_ _ _ _

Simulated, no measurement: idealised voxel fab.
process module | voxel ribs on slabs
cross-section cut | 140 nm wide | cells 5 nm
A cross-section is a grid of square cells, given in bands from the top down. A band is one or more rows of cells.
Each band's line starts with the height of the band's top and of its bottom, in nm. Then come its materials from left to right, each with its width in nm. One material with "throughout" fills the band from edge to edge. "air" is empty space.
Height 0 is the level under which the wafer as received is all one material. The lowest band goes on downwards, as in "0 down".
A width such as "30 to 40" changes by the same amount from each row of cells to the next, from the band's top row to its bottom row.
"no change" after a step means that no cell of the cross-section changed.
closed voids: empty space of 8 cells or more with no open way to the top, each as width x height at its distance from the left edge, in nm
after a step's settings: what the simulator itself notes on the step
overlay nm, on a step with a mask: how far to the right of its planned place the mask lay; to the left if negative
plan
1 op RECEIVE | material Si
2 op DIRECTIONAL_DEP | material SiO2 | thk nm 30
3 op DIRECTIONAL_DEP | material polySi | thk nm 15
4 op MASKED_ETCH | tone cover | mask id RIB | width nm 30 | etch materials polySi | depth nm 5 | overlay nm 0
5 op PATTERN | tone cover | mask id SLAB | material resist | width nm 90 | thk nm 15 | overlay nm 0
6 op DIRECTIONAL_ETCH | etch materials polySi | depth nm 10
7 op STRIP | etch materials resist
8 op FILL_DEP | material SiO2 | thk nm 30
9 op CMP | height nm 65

_ _ _ _

▶ _WORK ITEM_: Please print, exactly and with nothing else, the lines from the first line of the entries through the line containing "8 op FILL_DEP | material SiO2 | thk nm 30".

▶ _PROBLEM SOLUTION_:
Simulated, no measurement: idealised voxel fab.
process module | voxel ribs on slabs
cross-section cut | 140 nm wide | cells 5 nm
A cross-section is a grid of square cells, given in bands from the top down. A band is one or more rows of cells.
Each band's line starts with the height of the band's top and of its bottom, in nm. Then come its materials from left to right, each with its width in nm. One material with "throughout" fills the band from edge to edge. "air" is empty space.
Height 0 is the level under which the wafer as received is all one material. The lowest band goes on downwards, as in "0 down".
A width such as "30 to 40" changes by the same amount from each row of cells to the next, from the band's top row to its bottom row.
"no change" after a step means that no cell of the cross-section changed.
closed voids: empty space of 8 cells or more with no open way to the top, each as width x height at its distance from the left edge, in nm
after a step's settings: what the simulator itself notes on the step
overlay nm, on a step with a mask: how far to the right of its planned place the mask lay; to the left if negative
plan
1 op RECEIVE | material Si
2 op DIRECTIONAL_DEP | material SiO2 | thk nm 30
3 op DIRECTIONAL_DEP | material polySi | thk nm 15
4 op MASKED_ETCH | tone cover | mask id RIB | width nm 30 | etch materials polySi | depth nm 5 | overlay nm 0
5 op PATTERN | tone cover | mask id SLAB | material resist | width nm 90 | thk nm 15 | overlay nm 0
6 op DIRECTIONAL_ETCH | etch materials polySi | depth nm 10
7 op STRIP | etch materials resist
8 op FILL_DEP | material SiO2 | thk nm 30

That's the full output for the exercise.